—————

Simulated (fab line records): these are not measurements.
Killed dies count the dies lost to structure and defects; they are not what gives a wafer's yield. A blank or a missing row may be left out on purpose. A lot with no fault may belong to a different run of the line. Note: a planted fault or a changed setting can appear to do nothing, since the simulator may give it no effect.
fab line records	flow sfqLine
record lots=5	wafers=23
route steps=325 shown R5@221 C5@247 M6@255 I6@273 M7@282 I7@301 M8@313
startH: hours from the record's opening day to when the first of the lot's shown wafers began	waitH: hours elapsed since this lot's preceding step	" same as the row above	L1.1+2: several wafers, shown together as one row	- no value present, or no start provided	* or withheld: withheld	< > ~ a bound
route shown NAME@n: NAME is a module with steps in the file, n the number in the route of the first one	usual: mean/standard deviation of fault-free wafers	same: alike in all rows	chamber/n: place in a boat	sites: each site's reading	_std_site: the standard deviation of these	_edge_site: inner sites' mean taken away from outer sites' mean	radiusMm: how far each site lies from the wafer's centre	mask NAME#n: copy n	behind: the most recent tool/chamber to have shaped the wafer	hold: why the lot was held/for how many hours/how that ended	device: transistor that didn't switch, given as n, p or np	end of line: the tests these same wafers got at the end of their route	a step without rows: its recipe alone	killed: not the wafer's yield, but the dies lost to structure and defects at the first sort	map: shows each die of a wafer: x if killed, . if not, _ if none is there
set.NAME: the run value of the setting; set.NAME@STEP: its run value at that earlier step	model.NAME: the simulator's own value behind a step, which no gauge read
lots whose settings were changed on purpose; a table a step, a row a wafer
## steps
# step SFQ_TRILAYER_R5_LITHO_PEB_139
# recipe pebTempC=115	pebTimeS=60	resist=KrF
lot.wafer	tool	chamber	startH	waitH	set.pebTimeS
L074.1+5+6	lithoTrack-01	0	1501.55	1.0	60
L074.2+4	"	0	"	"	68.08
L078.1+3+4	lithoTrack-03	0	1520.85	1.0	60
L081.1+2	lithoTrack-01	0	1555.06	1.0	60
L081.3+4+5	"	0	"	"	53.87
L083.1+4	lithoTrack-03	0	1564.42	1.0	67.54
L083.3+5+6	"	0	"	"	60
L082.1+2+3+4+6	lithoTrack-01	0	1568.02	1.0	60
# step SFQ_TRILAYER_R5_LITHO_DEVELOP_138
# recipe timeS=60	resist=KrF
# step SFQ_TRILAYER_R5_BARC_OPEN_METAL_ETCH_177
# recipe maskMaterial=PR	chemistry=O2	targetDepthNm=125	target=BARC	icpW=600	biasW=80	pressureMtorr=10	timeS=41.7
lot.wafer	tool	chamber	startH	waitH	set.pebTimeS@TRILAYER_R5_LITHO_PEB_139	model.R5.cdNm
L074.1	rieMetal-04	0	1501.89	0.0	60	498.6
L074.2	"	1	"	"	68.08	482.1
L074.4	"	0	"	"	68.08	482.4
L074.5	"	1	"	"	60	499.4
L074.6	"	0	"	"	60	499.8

—————

Exercise: From the material above, retype precisely the lines between the line holding "route shown NAME@n: NAME" and the line holding "# step SFQ_TRILAYER_R5_LITHO_PEB_139", inclusive, and nothing beyond them.

Answer box:
route shown NAME@n: NAME is a module with steps in the file, n the number in the route of the first one	usual: mean/standard deviation of fault-free wafers	same: alike in all rows	chamber/n: place in a boat	sites: each site's reading	_std_site: the standard deviation of these	_edge_site: inner sites' mean taken away from outer sites' mean	radiusMm: how far each site lies from the wafer's centre	mask NAME#n: copy n	behind: the most recent tool/chamber to have shaped the wafer	hold: why the lot was held/for how many hours/how that ended	device: transistor that didn't switch, given as n, p or np	end of line: the tests these same wafers got at the end of their route	a step without rows: its recipe alone	killed: not the wafer's yield, but the dies lost to structure and defects at the first sort	map: shows each die of a wafer: x if killed, . if not, _ if none is there
set.NAME: the run value of the setting; set.NAME@STEP: its run value at that earlier step	model.NAME: the simulator's own value behind a step, which no gauge read
lots whose settings were changed on purpose; a table a step, a row a wafer
## steps
# step SFQ_TRILAYER_R5_LITHO_PEB_139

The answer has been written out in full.